-- Material provided follows --

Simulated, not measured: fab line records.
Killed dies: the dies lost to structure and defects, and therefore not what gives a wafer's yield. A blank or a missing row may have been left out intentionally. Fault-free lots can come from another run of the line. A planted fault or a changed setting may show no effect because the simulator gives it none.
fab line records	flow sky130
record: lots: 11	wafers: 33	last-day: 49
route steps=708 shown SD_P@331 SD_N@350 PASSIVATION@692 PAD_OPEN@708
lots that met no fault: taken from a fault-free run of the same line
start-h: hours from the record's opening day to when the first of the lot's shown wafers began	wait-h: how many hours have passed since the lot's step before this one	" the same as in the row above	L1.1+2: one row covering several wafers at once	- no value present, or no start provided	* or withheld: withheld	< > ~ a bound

-- Material provided concluded --

**Work order:**
Set the records above down again, exactly as they read.

**Solution:**
Simulated, not measured: fab line records.
Killed dies: the dies lost to structure and defects, and therefore not what gives a wafer's yield. A blank or a missing row may have been left out intentionally. Fault-free lots can come from another run of the line. A planted fault or a changed setting may show no effect because the simulator gives it none.
fab line records	flow sky130
record: lots: 11	wafers: 33	last-day: 49
route steps=708 shown SD_P@331 SD_N@350 PASSIVATION@692 PAD_OPEN@708
lots that met no fault: taken from a fault-free run of the same line
start-h: hours from the record's opening day to when the first of the lot's shown wafers began	wait-h: how many hours have passed since the lot's step before this one	" the same as in the row above	L1.1+2: one row covering several wafers at once	- no value present, or no start provided	* or withheld: withheld	< > ~ a bound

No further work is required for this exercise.